Please repeat only the stretch of records running from the first line through the line that contains "Killed dies: the".

-- Material shown --
===============
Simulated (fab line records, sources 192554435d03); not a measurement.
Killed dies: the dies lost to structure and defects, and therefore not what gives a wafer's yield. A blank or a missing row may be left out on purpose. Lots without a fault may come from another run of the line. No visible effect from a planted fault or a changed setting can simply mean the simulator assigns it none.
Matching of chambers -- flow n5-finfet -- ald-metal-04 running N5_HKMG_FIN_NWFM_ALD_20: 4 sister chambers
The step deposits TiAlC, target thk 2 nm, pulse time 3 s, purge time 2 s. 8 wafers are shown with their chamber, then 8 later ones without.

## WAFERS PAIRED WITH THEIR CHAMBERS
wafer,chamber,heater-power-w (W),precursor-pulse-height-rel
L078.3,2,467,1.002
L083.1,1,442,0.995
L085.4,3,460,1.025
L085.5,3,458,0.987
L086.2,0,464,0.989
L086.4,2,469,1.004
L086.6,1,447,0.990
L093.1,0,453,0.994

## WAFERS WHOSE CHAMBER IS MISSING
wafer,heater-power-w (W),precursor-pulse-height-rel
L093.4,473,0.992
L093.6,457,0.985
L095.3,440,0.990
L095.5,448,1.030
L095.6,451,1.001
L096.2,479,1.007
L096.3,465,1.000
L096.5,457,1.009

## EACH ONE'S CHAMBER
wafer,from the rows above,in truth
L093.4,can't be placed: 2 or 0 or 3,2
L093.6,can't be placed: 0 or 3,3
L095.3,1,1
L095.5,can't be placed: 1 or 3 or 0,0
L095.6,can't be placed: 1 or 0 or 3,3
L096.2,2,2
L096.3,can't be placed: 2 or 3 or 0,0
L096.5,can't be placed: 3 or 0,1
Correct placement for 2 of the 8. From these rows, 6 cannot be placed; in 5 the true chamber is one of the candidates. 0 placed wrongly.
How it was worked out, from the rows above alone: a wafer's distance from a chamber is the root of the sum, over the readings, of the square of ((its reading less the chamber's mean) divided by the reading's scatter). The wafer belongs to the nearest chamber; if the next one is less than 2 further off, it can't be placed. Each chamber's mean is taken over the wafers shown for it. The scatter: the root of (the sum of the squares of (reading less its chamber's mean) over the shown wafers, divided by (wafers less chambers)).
===============

-- Expected answer --
Simulated (fab line records, sources 192554435d03); not a measurement.
Killed dies: the dies lost to structure and defects, and therefore not what gives a wafer's yield. A blank or a missing row may be left out on purpose. Lots without a fault may come from another run of the line. No visible effect from a planted fault or a changed setting can simply mean the simulator assigns it none.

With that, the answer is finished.